====
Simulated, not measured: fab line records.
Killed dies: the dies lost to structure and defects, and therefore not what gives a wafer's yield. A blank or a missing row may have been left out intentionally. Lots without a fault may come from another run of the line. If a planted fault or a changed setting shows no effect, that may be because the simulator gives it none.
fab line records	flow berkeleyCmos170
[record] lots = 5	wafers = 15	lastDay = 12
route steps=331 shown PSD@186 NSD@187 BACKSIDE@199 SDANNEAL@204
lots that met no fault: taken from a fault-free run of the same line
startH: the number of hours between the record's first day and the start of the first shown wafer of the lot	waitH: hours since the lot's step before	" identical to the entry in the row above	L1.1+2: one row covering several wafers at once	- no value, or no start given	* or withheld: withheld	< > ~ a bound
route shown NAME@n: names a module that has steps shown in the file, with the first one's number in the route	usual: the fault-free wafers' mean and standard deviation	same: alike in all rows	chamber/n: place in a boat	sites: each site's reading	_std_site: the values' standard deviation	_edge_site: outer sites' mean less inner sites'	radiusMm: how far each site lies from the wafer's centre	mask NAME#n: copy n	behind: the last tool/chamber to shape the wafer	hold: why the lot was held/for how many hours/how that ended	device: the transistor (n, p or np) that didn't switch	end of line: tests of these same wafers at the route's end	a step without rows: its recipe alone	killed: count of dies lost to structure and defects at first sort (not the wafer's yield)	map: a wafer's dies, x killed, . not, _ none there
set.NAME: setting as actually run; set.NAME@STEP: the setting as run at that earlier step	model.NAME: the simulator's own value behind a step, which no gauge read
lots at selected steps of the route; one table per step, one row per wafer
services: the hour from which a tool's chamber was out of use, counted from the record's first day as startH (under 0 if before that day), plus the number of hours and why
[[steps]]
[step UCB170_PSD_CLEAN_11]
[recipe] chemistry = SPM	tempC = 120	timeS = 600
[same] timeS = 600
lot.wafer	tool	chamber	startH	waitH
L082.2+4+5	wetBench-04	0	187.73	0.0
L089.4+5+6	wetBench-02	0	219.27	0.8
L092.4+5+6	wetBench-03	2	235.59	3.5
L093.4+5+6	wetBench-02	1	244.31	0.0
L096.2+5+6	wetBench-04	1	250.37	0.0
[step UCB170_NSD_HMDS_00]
====

Start at the first line of the material. Reproduce every line exactly, ending with the line that holds "set.NAME: setting as".

Simulated, not measured: fab line records.
Killed dies: the dies lost to structure and defects, and therefore not what gives a wafer's yield. A blank or a missing row may have been left out intentionally. Lots without a fault may come from another run of the line. If a planted fault or a changed setting shows no effect, that may be because the simulator gives it none.
fab line records	flow berkeleyCmos170
[record] lots = 5	wafers = 15	lastDay = 12
route steps=331 shown PSD@186 NSD@187 BACKSIDE@199 SDANNEAL@204
lots that met no fault: taken from a fault-free run of the same line
startH: the number of hours between the record's first day and the start of the first shown wafer of the lot	waitH: hours since the lot's step before	" identical to the entry in the row above	L1.1+2: one row covering several wafers at once	- no value, or no start given	* or withheld: withheld	< > ~ a bound
route shown NAME@n: names a module that has steps shown in the file, with the first one's number in the route	usual: the fault-free wafers' mean and standard deviation	same: alike in all rows	chamber/n: place in a boat	sites: each site's reading	_std_site: the values' standard deviation	_edge_site: outer sites' mean less inner sites'	radiusMm: how far each site lies from the wafer's centre	mask NAME#n: copy n	behind: the last tool/chamber to shape the wafer	hold: why the lot was held/for how many hours/how that ended	device: the transistor (n, p or np) that didn't switch	end of line: tests of these same wafers at the route's end	a step without rows: its recipe alone	killed: count of dies lost to structure and defects at first sort (not the wafer's yield)	map: a wafer's dies, x killed, . not, _ none there
set.NAME: setting as actually run; set.NAME@STEP: the setting as run at that earlier step	model.NAME: the simulator's own value behind a step, which no gauge read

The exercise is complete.